— STORED DATA —
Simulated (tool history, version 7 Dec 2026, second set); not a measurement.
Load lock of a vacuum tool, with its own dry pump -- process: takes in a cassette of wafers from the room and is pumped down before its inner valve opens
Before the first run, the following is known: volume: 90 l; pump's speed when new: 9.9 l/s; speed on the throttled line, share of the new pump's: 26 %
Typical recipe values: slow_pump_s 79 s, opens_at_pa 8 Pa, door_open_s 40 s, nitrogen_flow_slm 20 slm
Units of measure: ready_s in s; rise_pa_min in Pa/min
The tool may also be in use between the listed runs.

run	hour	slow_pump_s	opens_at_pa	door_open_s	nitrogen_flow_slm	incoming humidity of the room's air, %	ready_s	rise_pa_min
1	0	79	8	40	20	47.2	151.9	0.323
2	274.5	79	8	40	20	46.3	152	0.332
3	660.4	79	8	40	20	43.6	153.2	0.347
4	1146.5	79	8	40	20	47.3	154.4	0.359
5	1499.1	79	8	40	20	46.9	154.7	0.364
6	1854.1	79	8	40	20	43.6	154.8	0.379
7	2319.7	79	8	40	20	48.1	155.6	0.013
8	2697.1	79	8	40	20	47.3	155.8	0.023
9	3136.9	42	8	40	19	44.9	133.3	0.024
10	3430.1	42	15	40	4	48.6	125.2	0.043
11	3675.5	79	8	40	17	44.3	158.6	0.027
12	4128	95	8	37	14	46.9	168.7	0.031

— WORK INSTRUCTION —
Transcribe every entry, keeping each line exactly as it reads.

— ANSWER SECTION —
Simulated (tool history, version 7 Dec 2026, second set); not a measurement.
Load lock of a vacuum tool, with its own dry pump -- process: takes in a cassette of wafers from the room and is pumped down before its inner valve opens
Before the first run, the following is known: volume: 90 l; pump's speed when new: 9.9 l/s; speed on the throttled line, share of the new pump's: 26 %
Typical recipe values: slow_pump_s 79 s, opens_at_pa 8 Pa, door_open_s 40 s, nitrogen_flow_slm 20 slm
Units of measure: ready_s in s; rise_pa_min in Pa/min
The tool may also be in use between the listed runs.

run	hour	slow_pump_s	opens_at_pa	door_open_s	nitrogen_flow_slm	incoming humidity of the room's air, %	ready_s	rise_pa_min
1	0	79	8	40	20	47.2	151.9	0.323
2	274.5	79	8	40	20	46.3	152	0.332
3	660.4	79	8	40	20	43.6	153.2	0.347
4	1146.5	79	8	40	20	47.3	154.4	0.359
5	1499.1	79	8	40	20	46.9	154.7	0.364
6	1854.1	79	8	40	20	43.6	154.8	0.379
7	2319.7	79	8	40	20	48.1	155.6	0.013
8	2697.1	79	8	40	20	47.3	155.8	0.023
9	3136.9	42	8	40	19	44.9	133.3	0.024
10	3430.1	42	15	40	4	48.6	125.2	0.043
11	3675.5	79	8	40	17	44.3	158.6	0.027
12	4128	95	8	37	14	46.9	168.7	0.031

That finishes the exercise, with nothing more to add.